*WORK REQUEST*. Starting with the first line of the records, write out each line exactly until you have included the line containing "Known beforehand: thickness".

*STORED DATA*.
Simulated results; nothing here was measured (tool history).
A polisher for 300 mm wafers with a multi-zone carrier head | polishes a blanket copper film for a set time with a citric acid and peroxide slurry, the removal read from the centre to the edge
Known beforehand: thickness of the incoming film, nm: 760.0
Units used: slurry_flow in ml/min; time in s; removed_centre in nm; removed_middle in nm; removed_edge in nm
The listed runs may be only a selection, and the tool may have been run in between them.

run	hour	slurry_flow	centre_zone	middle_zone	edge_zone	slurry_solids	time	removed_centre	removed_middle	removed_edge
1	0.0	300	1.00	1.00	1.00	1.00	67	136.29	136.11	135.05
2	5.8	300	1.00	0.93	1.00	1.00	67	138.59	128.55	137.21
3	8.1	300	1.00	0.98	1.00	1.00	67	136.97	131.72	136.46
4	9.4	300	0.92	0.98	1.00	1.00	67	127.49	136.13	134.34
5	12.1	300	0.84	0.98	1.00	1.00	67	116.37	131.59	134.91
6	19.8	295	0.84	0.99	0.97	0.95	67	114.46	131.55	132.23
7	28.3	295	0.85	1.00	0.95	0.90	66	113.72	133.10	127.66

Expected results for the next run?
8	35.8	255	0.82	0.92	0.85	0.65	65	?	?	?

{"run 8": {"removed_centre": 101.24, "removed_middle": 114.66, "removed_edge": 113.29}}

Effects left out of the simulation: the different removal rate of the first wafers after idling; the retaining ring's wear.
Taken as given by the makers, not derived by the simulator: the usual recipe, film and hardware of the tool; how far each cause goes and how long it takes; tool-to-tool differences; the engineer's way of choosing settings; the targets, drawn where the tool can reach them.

*WRITTEN REPLY*.
Simulated results; nothing here was measured (tool history).
A polisher for 300 mm wafers with a multi-zone carrier head | polishes a blanket copper film for a set time with a citric acid and peroxide slurry, the removal read from the centre to the edge
Known beforehand: thickness of the incoming film, nm: 760.0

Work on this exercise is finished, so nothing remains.